__BRIEF__:
Repeat exactly the lines from the start of the records below through the line that contains "S3: steam in", including both.

>>>

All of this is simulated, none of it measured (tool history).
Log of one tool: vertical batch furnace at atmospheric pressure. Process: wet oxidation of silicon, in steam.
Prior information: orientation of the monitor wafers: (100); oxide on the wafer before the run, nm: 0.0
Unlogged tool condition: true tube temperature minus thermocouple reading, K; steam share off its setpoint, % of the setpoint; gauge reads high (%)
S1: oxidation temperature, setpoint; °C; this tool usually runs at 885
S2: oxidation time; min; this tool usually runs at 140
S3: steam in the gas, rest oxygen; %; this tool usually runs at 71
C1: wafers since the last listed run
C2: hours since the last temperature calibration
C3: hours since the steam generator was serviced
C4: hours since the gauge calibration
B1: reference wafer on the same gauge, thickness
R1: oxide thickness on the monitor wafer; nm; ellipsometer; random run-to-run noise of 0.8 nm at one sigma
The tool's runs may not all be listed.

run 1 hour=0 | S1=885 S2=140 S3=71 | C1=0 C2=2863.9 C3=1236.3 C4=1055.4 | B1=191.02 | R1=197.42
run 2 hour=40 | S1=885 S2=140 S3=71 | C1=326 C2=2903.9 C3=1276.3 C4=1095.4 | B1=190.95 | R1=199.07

<<<

__ANSWER SECTION__:
All of this is simulated, none of it measured (tool history).
Log of one tool: vertical batch furnace at atmospheric pressure. Process: wet oxidation of silicon, in steam.
Prior information: orientation of the monitor wafers: (100); oxide on the wafer before the run, nm: 0.0
Unlogged tool condition: true tube temperature minus thermocouple reading, K; steam share off its setpoint, % of the setpoint; gauge reads high (%)
S1: oxidation temperature, setpoint; °C; this tool usually runs at 885
S2: oxidation time; min; this tool usually runs at 140
S3: steam in the gas, rest oxygen; %; this tool usually runs at 71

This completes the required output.